**Provided records**

-.-.-

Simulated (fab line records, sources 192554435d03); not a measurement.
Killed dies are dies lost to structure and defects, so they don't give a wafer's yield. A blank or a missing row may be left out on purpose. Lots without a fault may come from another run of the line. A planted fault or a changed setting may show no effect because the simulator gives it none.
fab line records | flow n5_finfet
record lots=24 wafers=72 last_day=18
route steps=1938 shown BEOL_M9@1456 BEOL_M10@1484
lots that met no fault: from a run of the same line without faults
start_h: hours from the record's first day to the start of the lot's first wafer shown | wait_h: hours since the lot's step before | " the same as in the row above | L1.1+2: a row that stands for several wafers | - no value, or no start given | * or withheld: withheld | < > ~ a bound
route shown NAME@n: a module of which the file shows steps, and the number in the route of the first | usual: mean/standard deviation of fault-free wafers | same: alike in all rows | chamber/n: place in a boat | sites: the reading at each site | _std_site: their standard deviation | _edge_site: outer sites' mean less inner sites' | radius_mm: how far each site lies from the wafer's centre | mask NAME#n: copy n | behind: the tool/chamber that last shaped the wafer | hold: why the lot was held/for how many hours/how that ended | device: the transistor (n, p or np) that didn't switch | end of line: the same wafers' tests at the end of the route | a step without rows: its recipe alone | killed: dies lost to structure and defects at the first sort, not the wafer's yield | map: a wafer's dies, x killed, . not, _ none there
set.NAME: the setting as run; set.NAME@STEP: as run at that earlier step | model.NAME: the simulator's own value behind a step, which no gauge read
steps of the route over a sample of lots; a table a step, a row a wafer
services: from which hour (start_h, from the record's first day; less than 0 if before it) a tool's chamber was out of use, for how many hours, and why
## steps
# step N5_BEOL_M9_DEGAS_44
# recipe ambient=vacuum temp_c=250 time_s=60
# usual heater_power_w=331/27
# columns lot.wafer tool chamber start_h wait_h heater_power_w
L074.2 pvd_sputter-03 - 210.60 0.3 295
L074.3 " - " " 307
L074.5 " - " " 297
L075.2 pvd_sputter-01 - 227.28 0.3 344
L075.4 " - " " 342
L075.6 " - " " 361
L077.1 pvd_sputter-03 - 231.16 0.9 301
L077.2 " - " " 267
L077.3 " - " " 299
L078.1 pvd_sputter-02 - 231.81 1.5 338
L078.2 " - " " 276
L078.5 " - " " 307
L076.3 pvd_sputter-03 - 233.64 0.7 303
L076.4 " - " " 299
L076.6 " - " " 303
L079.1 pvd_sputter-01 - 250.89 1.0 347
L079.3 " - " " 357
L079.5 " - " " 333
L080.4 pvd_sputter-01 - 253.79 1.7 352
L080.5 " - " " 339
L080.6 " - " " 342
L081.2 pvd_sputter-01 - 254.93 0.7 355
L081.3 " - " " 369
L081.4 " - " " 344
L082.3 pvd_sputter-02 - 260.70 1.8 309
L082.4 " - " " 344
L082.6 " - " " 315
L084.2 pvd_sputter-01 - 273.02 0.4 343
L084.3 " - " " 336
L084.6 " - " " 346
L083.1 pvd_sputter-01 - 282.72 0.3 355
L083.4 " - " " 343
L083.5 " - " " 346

-.-.-

**Work task**
Only the lines from the first line of the records through the line containing "start_h: hours from" should be repeated, exactly as they appear.

**Problem solution**
Simulated (fab line records, sources 192554435d03); not a measurement.
Killed dies are dies lost to structure and defects, so they don't give a wafer's yield. A blank or a missing row may be left out on purpose. Lots without a fault may come from another run of the line. A planted fault or a changed setting may show no effect because the simulator gives it none.
fab line records | flow n5_finfet
record lots=24 wafers=72 last_day=18
route steps=1938 shown BEOL_M9@1456 BEOL_M10@1484
lots that met no fault: from a run of the same line without faults
start_h: hours from the record's first day to the start of the lot's first wafer shown | wait_h: hours since the lot's step before | " the same as in the row above | L1.1+2: a row that stands for several wafers | - no value, or no start given | * or withheld: withheld | < > ~ a bound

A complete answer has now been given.